- Data:
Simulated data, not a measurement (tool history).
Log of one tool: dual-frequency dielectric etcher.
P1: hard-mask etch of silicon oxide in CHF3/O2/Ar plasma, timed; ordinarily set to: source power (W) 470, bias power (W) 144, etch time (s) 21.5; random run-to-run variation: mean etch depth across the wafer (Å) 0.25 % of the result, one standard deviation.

- Work request:
Look back at the records above. Repeat all of them exactly.

- Reply:
Simulated data, not a measurement (tool history).
Log of one tool: dual-frequency dielectric etcher.
P1: hard-mask etch of silicon oxide in CHF3/O2/Ar plasma, timed; ordinarily set to: source power (W) 470, bias power (W) 144, etch time (s) 21.5; random run-to-run variation: mean etch depth across the wafer (Å) 0.25 % of the result, one standard deviation.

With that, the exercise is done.